### [Source information]
((
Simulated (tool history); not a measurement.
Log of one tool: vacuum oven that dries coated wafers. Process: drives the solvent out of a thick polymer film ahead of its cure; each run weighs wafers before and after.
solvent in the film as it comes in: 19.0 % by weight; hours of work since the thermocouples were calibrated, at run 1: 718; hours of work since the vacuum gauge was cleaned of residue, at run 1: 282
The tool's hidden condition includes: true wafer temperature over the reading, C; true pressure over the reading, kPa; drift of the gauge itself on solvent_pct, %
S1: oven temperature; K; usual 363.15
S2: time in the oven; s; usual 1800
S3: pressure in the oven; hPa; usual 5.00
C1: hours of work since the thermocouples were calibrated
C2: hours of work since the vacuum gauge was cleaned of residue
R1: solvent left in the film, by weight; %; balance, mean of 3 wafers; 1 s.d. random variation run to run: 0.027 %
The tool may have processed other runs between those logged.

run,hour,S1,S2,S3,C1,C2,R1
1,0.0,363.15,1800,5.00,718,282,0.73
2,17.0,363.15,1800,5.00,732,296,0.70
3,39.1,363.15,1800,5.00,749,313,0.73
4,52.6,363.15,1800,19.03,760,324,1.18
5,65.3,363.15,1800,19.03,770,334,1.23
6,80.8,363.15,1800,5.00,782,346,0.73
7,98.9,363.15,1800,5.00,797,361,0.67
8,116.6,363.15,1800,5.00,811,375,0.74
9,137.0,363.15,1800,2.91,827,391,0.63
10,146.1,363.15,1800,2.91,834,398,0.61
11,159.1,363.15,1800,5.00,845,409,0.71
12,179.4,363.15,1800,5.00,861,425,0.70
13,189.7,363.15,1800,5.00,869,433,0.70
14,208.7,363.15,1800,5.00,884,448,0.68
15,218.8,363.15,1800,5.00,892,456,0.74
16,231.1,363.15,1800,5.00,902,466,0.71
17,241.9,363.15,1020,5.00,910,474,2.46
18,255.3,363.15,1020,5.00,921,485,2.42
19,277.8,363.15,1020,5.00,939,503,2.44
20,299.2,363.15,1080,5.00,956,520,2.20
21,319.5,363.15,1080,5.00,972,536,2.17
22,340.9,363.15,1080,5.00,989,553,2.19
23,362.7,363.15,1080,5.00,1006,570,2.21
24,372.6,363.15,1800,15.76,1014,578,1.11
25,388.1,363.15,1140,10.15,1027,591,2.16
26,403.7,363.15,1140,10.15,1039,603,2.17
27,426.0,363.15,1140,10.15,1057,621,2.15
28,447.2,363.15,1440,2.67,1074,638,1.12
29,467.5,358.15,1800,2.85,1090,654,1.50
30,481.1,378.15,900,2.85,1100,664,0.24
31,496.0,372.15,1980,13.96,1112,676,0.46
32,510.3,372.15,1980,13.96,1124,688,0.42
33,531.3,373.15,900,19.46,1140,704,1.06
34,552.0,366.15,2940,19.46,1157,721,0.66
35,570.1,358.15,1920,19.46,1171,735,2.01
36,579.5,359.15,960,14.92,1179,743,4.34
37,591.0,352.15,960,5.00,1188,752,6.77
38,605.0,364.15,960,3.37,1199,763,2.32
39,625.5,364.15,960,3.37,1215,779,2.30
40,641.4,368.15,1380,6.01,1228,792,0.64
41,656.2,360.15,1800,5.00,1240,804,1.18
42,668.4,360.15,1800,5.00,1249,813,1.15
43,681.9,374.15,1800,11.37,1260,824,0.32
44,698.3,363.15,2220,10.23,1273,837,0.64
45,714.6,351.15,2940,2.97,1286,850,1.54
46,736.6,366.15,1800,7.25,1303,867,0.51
))

### [Work order]
Copy the records above exactly, beginning at the line that contains "4,52.6,363.15,1800,19.03,760,324,1.18" and stopping after the line that contains "41,656.2,360.15,1800,5.00,1240,804,1.18".

### [Task answer]
4,52.6,363.15,1800,19.03,760,324,1.18
5,65.3,363.15,1800,19.03,770,334,1.23
6,80.8,363.15,1800,5.00,782,346,0.73
7,98.9,363.15,1800,5.00,797,361,0.67
8,116.6,363.15,1800,5.00,811,375,0.74
9,137.0,363.15,1800,2.91,827,391,0.63
10,146.1,363.15,1800,2.91,834,398,0.61
11,159.1,363.15,1800,5.00,845,409,0.71
12,179.4,363.15,1800,5.00,861,425,0.70
13,189.7,363.15,1800,5.00,869,433,0.70
14,208.7,363.15,1800,5.00,884,448,0.68
15,218.8,363.15,1800,5.00,892,456,0.74
16,231.1,363.15,1800,5.00,902,466,0.71
17,241.9,363.15,1020,5.00,910,474,2.46
18,255.3,363.15,1020,5.00,921,485,2.42
19,277.8,363.15,1020,5.00,939,503,2.44
20,299.2,363.15,1080,5.00,956,520,2.20
21,319.5,363.15,1080,5.00,972,536,2.17
22,340.9,363.15,1080,5.00,989,553,2.19
23,362.7,363.15,1080,5.00,1006,570,2.21
24,372.6,363.15,1800,15.76,1014,578,1.11
25,388.1,363.15,1140,10.15,1027,591,2.16
26,403.7,363.15,1140,10.15,1039,603,2.17
27,426.0,363.15,1140,10.15,1057,621,2.15
28,447.2,363.15,1440,2.67,1074,638,1.12
29,467.5,358.15,1800,2.85,1090,654,1.50
30,481.1,378.15,900,2.85,1100,664,0.24
31,496.0,372.15,1980,13.96,1112,676,0.46
32,510.3,372.15,1980,13.96,1124,688,0.42
33,531.3,373.15,900,19.46,1140,704,1.06
34,552.0,366.15,2940,19.46,1157,721,0.66
35,570.1,358.15,1920,19.46,1171,735,2.01
36,579.5,359.15,960,14.92,1179,743,4.34
37,591.0,352.15,960,5.00,1188,752,6.77
38,605.0,364.15,960,3.37,1199,763,2.32
39,625.5,364.15,960,3.37,1215,779,2.30
40,641.4,368.15,1380,6.01,1228,792,0.64
41,656.2,360.15,1800,5.00,1240,804,1.18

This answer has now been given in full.